Activity
Below are some records. Print all of them exactly as they appear.

(Beginning of Material shown)
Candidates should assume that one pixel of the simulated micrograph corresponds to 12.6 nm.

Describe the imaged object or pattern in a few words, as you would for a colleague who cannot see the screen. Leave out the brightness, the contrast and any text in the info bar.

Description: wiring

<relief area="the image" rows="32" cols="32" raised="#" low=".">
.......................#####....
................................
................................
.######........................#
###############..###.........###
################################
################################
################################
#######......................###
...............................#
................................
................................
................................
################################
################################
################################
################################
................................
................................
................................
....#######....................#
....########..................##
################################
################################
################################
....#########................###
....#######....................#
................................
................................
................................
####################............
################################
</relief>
(End of Material shown)

Written solution
Candidates should assume that one pixel of the simulated micrograph corresponds to 12.6 nm.

Describe the imaged object or pattern in a few words, as you would for a colleague who cannot see the screen. Leave out the brightness, the contrast and any text in the info bar.

Description: wiring

<relief area="the image" rows="32" cols="32" raised="#" low=".">
.......................#####....
................................
................................
.######........................#
###############..###.........###
################################
################################
################################
#######......................###
...............................#
................................
................................
................................
################################
################################
################################
################################
................................
................................
................................
....#######....................#
....########..................##
################################
################################
################################
....#########................###
....#######....................#
................................
................................
................................
####################............
################################
</relief>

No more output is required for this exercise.